START EXTRACTED ENTRIES
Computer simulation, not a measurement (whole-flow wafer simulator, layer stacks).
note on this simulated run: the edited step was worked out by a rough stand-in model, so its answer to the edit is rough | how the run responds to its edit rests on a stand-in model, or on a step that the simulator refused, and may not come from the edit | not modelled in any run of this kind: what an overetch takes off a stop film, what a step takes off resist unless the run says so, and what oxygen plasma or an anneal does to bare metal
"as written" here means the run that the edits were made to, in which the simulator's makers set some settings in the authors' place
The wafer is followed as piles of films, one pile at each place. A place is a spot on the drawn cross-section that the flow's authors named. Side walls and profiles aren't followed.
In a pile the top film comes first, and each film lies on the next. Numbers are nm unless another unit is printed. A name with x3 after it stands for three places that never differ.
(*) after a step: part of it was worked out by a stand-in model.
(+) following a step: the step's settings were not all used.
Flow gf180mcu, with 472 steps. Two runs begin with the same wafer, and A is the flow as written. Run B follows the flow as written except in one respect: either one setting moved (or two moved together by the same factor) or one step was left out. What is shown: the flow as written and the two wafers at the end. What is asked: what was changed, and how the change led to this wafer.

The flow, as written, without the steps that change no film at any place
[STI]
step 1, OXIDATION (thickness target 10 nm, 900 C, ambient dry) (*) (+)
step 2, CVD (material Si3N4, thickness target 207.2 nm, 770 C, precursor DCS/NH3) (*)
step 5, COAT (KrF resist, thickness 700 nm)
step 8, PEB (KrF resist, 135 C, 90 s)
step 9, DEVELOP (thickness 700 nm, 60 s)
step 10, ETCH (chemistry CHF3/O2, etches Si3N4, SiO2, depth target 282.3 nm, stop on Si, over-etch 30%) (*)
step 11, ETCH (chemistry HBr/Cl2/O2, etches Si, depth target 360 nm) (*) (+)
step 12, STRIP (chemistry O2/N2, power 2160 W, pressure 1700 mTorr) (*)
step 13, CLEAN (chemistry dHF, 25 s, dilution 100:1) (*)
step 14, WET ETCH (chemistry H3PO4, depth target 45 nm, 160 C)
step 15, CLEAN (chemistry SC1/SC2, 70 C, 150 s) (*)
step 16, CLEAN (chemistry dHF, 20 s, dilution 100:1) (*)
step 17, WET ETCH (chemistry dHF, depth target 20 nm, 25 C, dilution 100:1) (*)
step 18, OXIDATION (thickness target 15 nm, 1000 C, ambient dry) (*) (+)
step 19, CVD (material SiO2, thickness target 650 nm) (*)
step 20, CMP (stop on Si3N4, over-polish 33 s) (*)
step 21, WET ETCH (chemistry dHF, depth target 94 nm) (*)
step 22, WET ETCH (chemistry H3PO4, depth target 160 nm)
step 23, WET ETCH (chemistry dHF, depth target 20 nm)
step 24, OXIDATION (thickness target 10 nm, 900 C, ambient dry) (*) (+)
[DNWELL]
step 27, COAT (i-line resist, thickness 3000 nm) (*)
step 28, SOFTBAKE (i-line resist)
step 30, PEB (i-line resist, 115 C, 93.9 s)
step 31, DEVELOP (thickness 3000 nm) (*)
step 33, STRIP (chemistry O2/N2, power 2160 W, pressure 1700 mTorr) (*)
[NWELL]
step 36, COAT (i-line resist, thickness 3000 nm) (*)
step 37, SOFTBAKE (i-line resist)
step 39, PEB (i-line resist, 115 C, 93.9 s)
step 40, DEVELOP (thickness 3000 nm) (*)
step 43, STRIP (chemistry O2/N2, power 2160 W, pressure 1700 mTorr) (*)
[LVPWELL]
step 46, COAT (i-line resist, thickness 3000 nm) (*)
END EXTRACTED ENTRIES

TASK ITEM:
In the listing above, find the line with "In a pile the" and the line with "(+) following a"; output exactly those lines and all lines between them.

WORKED SOLUTION:
In a pile the top film comes first, and each film lies on the next. Numbers are nm unless another unit is printed. A name with x3 after it stands for three places that never differ.
(*) after a step: part of it was worked out by a stand-in model.
(+) following a step: the step's settings were not all used.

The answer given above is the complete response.